ACTION ITEM:
Could you output each line of the data that follows exactly?

DATA EXTRACTS:
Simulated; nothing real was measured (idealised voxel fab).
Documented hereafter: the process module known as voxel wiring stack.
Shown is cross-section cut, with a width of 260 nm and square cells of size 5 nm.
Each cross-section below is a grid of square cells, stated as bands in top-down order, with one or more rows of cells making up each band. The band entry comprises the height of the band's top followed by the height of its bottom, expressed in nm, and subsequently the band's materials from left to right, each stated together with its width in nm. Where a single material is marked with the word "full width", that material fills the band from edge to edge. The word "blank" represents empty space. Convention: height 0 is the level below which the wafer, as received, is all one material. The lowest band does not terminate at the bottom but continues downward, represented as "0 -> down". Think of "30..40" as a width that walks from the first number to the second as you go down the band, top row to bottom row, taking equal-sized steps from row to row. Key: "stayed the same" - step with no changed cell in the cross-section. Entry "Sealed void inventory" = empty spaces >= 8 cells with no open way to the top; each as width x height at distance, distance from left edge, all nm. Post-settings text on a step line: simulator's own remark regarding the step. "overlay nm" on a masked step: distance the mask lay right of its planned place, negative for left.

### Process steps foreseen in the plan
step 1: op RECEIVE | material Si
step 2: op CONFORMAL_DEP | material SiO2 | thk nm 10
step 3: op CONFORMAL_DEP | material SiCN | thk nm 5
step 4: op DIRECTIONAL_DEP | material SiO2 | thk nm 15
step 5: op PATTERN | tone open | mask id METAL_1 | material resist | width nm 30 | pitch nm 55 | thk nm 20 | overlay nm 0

TASK OUTPUT:
Simulated; nothing real was measured (idealised voxel fab).
Documented hereafter: the process module known as voxel wiring stack.
Shown is cross-section cut, with a width of 260 nm and square cells of size 5 nm.
Each cross-section below is a grid of square cells, stated as bands in top-down order, with one or more rows of cells making up each band. The band entry comprises the height of the band's top followed by the height of its bottom, expressed in nm, and subsequently the band's materials from left to right, each stated together with its width in nm. Where a single material is marked with the word "full width", that material fills the band from edge to edge. The word "blank" represents empty space. Convention: height 0 is the level below which the wafer, as received, is all one material. The lowest band does not terminate at the bottom but continues downward, represented as "0 -> down". Think of "30..40" as a width that walks from the first number to the second as you go down the band, top row to bottom row, taking equal-sized steps from row to row. Key: "stayed the same" - step with no changed cell in the cross-section. Entry "Sealed void inventory" = empty spaces >= 8 cells with no open way to the top; each as width x height at distance, distance from left edge, all nm. Post-settings text on a step line: simulator's own remark regarding the step. "overlay nm" on a masked step: distance the mask lay right of its planned place, negative for left.

### Process steps foreseen in the plan
step 1: op RECEIVE | material Si
step 2: op CONFORMAL_DEP | material SiO2 | thk nm 10
step 3: op CONFORMAL_DEP | material SiCN | thk nm 5
step 4: op DIRECTIONAL_DEP | material SiO2 | thk nm 15
step 5: op PATTERN | tone open | mask id METAL_1 | material resist | width nm 30 | pitch nm 55 | thk nm 20 | overlay nm 0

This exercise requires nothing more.